Starting with the first line and ending with the line that holds "DDDUDDDDDDUDDDDD", repeat the material exactly.

☆ ☆ ☆ ☆
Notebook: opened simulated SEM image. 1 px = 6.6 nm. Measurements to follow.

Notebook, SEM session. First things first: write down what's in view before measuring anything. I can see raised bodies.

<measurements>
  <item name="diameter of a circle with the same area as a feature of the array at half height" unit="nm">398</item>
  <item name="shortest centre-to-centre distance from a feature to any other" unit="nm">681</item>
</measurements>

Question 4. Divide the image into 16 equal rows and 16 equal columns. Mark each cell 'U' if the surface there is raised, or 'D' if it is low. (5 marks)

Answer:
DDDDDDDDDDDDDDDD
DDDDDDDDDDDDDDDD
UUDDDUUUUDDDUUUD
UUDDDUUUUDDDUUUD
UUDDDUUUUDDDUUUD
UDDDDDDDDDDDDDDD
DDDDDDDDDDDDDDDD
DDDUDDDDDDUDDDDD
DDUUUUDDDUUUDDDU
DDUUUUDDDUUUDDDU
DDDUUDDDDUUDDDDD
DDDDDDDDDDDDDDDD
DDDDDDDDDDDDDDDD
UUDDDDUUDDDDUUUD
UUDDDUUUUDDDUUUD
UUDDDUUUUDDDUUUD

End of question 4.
☆ ☆ ☆ ☆

YOUR RESPONSE:
Notebook: opened simulated SEM image. 1 px = 6.6 nm. Measurements to follow.

Notebook, SEM session. First things first: write down what's in view before measuring anything. I can see raised bodies.

<measurements>
  <item name="diameter of a circle with the same area as a feature of the array at half height" unit="nm">398</item>
  <item name="shortest centre-to-centre distance from a feature to any other" unit="nm">681</item>
</measurements>

Question 4. Divide the image into 16 equal rows and 16 equal columns. Mark each cell 'U' if the surface there is raised, or 'D' if it is low. (5 marks)

Answer:
DDDDDDDDDDDDDDDD
DDDDDDDDDDDDDDDD
UUDDDUUUUDDDUUUD
UUDDDUUUUDDDUUUD
UUDDDUUUUDDDUUUD
UDDDDDDDDDDDDDDD
DDDDDDDDDDDDDDDD
DDDUDDDDDDUDDDDD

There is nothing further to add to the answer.